_REQUIREMENT:_
Copy each entry as written.

────────

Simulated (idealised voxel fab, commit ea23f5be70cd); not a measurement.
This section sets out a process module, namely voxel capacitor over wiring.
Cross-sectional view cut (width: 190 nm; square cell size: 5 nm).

────────

_RESPONSE:_
Simulated (idealised voxel fab, commit ea23f5be70cd); not a measurement.
This section sets out a process module, namely voxel capacitor over wiring.
Cross-sectional view cut (width: 190 nm; square cell size: 5 nm).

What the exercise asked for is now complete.